● **MATERIAL SUPPLIED**:
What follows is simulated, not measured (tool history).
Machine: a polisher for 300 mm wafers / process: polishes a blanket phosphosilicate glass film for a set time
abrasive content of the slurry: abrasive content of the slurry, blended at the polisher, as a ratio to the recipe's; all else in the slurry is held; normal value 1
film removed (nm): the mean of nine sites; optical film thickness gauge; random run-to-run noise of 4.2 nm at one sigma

● **WORK TASK**: Please restate the preceding entries word for word.

● **TASK SOLUTION**:
What follows is simulated, not measured (tool history).
Machine: a polisher for 300 mm wafers / process: polishes a blanket phosphosilicate glass film for a set time
abrasive content of the slurry: abrasive content of the slurry, blended at the polisher, as a ratio to the recipe's; all else in the slurry is held; normal value 1
film removed (nm): the mean of nine sites; optical film thickness gauge; random run-to-run noise of 4.2 nm at one sigma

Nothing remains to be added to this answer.